== Segment start ==

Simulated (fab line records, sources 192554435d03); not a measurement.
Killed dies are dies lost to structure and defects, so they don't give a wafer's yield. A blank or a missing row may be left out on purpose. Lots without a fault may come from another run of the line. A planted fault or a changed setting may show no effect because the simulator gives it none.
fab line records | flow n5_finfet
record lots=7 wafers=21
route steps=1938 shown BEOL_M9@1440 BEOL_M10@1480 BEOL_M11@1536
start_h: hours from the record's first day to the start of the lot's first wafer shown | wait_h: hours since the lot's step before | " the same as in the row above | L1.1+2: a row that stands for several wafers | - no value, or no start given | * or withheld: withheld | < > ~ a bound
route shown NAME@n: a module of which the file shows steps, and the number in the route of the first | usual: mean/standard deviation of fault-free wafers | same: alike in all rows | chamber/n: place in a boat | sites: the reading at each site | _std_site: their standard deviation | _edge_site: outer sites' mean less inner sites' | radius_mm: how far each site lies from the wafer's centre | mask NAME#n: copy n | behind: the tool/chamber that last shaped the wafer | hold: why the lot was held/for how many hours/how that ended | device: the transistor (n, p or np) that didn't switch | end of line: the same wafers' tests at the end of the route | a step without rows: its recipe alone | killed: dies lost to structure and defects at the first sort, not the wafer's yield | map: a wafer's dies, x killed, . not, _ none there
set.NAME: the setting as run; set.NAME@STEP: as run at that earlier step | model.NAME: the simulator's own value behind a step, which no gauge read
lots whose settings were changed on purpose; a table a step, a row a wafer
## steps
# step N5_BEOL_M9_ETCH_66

== Segment end ==

◆ **Task item**
Find where the line with "route steps=1938 shown" sits in the material above, then copy exactly from it through the line with "start_h: hours from". Add no other line.

◆ **Written answer**
route steps=1938 shown BEOL_M9@1440 BEOL_M10@1480 BEOL_M11@1536
start_h: hours from the record's first day to the start of the lot's first wafer shown | wait_h: hours since the lot's step before | " the same as in the row above | L1.1+2: a row that stands for several wafers | - no value, or no start given | * or withheld: withheld | < > ~ a bound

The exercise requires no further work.